--------------------------------------------------
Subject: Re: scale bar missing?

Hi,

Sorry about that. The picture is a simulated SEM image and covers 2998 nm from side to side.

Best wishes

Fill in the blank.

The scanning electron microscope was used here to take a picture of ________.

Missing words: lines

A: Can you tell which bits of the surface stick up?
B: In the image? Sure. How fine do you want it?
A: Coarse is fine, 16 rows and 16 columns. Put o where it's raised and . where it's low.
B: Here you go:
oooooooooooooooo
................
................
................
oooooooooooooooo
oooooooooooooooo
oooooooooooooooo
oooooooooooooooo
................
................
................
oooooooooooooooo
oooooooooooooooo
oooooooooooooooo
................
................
--------------------------------------------------

Task item – Start at the first line of the entries and stop at the line with "B: In the image?". Retype each of those lines exactly, both ends included.

Task solution –
Subject: Re: scale bar missing?

Hi,

Sorry about that. The picture is a simulated SEM image and covers 2998 nm from side to side.

Best wishes

Fill in the blank.

The scanning electron microscope was used here to take a picture of ________.

Missing words: lines

A: Can you tell which bits of the surface stick up?
B: In the image? Sure. How fine do you want it?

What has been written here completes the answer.